■ Records shown
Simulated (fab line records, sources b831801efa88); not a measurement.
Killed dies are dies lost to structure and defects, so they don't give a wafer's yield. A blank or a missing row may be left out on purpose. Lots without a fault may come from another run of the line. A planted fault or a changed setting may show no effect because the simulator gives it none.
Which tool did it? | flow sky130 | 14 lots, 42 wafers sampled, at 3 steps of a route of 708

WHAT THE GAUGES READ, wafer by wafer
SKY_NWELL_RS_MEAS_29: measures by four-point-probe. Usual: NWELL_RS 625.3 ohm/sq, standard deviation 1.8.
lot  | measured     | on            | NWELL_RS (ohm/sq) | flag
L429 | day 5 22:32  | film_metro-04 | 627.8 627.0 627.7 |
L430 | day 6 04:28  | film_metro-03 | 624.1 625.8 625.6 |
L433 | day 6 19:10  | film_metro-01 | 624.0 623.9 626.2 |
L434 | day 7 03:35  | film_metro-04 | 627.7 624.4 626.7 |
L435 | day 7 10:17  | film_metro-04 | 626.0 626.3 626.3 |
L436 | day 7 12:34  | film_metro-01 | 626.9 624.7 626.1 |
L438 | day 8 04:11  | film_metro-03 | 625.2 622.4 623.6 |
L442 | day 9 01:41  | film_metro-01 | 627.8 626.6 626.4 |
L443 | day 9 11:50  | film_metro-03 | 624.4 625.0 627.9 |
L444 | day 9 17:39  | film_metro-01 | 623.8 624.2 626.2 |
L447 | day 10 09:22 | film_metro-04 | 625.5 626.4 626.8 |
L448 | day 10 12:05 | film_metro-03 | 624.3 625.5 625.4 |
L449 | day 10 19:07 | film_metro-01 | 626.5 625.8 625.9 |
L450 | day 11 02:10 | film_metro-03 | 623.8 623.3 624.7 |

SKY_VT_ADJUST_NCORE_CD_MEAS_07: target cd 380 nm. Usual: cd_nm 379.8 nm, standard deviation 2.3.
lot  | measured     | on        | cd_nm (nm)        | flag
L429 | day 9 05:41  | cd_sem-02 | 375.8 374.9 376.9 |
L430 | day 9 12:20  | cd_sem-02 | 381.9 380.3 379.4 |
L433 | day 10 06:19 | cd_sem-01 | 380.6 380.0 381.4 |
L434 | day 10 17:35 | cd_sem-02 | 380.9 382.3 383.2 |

■ Action item
Transcribe only the lines from the beginning of the entries to the line with "WHAT THE GAUGES READ, wafer by wafer", inclusive, exactly as written.

■ Answer section
Simulated (fab line records, sources b831801efa88); not a measurement.
Killed dies are dies lost to structure and defects, so they don't give a wafer's yield. A blank or a missing row may be left out on purpose. Lots without a fault may come from another run of the line. A planted fault or a changed setting may show no effect because the simulator gives it none.
Which tool did it? | flow sky130 | 14 lots, 42 wafers sampled, at 3 steps of a route of 708

WHAT THE GAUGES READ, wafer by wafer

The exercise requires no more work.